__Information given__:
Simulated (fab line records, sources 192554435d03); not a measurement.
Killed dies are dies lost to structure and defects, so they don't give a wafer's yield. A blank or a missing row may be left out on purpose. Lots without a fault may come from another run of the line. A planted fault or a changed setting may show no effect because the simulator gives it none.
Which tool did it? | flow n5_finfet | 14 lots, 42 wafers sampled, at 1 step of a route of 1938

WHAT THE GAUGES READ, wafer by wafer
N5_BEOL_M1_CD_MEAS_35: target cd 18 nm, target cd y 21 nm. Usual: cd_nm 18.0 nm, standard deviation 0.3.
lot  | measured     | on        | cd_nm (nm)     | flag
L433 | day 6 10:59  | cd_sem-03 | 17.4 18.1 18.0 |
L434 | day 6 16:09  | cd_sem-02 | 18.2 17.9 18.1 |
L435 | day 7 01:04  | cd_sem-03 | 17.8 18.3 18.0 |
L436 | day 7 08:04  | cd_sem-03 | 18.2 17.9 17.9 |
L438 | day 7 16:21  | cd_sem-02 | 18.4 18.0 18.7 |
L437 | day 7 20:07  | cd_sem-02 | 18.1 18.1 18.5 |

__Work task__: The records above are to be repeated in full, word for word.

__Task solution__:
Simulated (fab line records, sources 192554435d03); not a measurement.
Killed dies are dies lost to structure and defects, so they don't give a wafer's yield. A blank or a missing row may be left out on purpose. Lots without a fault may come from another run of the line. A planted fault or a changed setting may show no effect because the simulator gives it none.
Which tool did it? | flow n5_finfet | 14 lots, 42 wafers sampled, at 1 step of a route of 1938

WHAT THE GAUGES READ, wafer by wafer
N5_BEOL_M1_CD_MEAS_35: target cd 18 nm, target cd y 21 nm. Usual: cd_nm 18.0 nm, standard deviation 0.3.
lot  | measured     | on        | cd_nm (nm)     | flag
L433 | day 6 10:59  | cd_sem-03 | 17.4 18.1 18.0 |
L434 | day 6 16:09  | cd_sem-02 | 18.2 17.9 18.1 |
L435 | day 7 01:04  | cd_sem-03 | 17.8 18.3 18.0 |
L436 | day 7 08:04  | cd_sem-03 | 18.2 17.9 17.9 |
L438 | day 7 16:21  | cd_sem-02 | 18.4 18.0 18.7 |
L437 | day 7 20:07  | cd_sem-02 | 18.1 18.1 18.5 |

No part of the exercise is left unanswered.